* **Entries provided**:
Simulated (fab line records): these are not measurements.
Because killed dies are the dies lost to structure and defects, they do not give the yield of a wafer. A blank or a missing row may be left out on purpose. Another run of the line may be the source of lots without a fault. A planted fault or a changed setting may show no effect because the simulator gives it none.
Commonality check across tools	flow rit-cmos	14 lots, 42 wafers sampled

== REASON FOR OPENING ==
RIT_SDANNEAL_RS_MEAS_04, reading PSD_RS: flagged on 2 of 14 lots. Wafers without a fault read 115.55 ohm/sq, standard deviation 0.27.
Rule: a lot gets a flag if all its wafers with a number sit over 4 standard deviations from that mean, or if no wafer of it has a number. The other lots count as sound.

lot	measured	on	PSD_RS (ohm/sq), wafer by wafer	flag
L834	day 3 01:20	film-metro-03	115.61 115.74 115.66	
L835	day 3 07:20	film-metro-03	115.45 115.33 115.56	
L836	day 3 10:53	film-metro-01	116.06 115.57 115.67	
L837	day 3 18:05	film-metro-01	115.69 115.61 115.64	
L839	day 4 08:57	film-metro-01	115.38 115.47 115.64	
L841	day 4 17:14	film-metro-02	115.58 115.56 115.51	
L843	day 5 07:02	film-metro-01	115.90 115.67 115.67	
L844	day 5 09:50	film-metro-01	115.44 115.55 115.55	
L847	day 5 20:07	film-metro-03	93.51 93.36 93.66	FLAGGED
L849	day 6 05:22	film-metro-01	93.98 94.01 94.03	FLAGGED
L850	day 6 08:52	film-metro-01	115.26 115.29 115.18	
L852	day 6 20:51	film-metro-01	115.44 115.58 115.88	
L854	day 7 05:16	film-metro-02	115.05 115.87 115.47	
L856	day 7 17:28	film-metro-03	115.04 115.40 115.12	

* **Exercise**: Your task is to repeat the data exactly, with nothing left out.

* **Your solution**:
Simulated (fab line records): these are not measurements.
Because killed dies are the dies lost to structure and defects, they do not give the yield of a wafer. A blank or a missing row may be left out on purpose. Another run of the line may be the source of lots without a fault. A planted fault or a changed setting may show no effect because the simulator gives it none.
Commonality check across tools	flow rit-cmos	14 lots, 42 wafers sampled

== REASON FOR OPENING ==
RIT_SDANNEAL_RS_MEAS_04, reading PSD_RS: flagged on 2 of 14 lots. Wafers without a fault read 115.55 ohm/sq, standard deviation 0.27.
Rule: a lot gets a flag if all its wafers with a number sit over 4 standard deviations from that mean, or if no wafer of it has a number. The other lots count as sound.

lot	measured	on	PSD_RS (ohm/sq), wafer by wafer	flag
L834	day 3 01:20	film-metro-03	115.61 115.74 115.66	
L835	day 3 07:20	film-metro-03	115.45 115.33 115.56	
L836	day 3 10:53	film-metro-01	116.06 115.57 115.67	
L837	day 3 18:05	film-metro-01	115.69 115.61 115.64	
L839	day 4 08:57	film-metro-01	115.38 115.47 115.64	
L841	day 4 17:14	film-metro-02	115.58 115.56 115.51	
L843	day 5 07:02	film-metro-01	115.90 115.67 115.67	
L844	day 5 09:50	film-metro-01	115.44 115.55 115.55	
L847	day 5 20:07	film-metro-03	93.51 93.36 93.66	FLAGGED
L849	day 6 05:22	film-metro-01	93.98 94.01 94.03	FLAGGED
L850	day 6 08:52	film-metro-01	115.26 115.29 115.18	
L852	day 6 20:51	film-metro-01	115.44 115.58 115.88	
L854	day 7 05:16	film-metro-02	115.05 115.87 115.47	
L856	day 7 17:28	film-metro-03	115.04 115.40 115.12	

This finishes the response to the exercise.